Assigned task: Copy the whole listing below exactly, with nothing left out.

Provided records:
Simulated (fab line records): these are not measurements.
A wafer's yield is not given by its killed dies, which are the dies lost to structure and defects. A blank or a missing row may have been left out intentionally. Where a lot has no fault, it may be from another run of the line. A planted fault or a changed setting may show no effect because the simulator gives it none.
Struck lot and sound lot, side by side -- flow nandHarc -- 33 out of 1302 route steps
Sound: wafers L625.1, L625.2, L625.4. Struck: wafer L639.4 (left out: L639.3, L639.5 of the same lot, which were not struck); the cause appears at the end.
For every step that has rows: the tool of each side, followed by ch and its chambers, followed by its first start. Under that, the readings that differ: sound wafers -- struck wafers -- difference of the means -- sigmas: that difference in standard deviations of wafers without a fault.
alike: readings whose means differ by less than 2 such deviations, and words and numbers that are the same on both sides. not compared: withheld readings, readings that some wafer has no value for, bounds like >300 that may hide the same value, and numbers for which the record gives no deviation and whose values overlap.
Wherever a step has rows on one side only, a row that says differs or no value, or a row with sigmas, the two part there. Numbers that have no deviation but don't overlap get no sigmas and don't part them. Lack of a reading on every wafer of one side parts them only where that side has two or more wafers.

Result:
Simulated (fab line records): these are not measurements.
A wafer's yield is not given by its killed dies, which are the dies lost to structure and defects. A blank or a missing row may have been left out intentionally. Where a lot has no fault, it may be from another run of the line. A planted fault or a changed setting may show no effect because the simulator gives it none.
Struck lot and sound lot, side by side -- flow nandHarc -- 33 out of 1302 route steps
Sound: wafers L625.1, L625.2, L625.4. Struck: wafer L639.4 (left out: L639.3, L639.5 of the same lot, which were not struck); the cause appears at the end.
For every step that has rows: the tool of each side, followed by ch and its chambers, followed by its first start. Under that, the readings that differ: sound wafers -- struck wafers -- difference of the means -- sigmas: that difference in standard deviations of wafers without a fault.
alike: readings whose means differ by less than 2 such deviations, and words and numbers that are the same on both sides. not compared: withheld readings, readings that some wafer has no value for, bounds like >300 that may hide the same value, and numbers for which the record gives no deviation and whose values overlap.
Wherever a step has rows on one side only, a row that says differs or no value, or a row with sigmas, the two part there. Numbers that have no deviation but don't overlap get no sigmas and don't part them. Lack of a reading on every wafer of one side parts them only where that side has two or more wafers.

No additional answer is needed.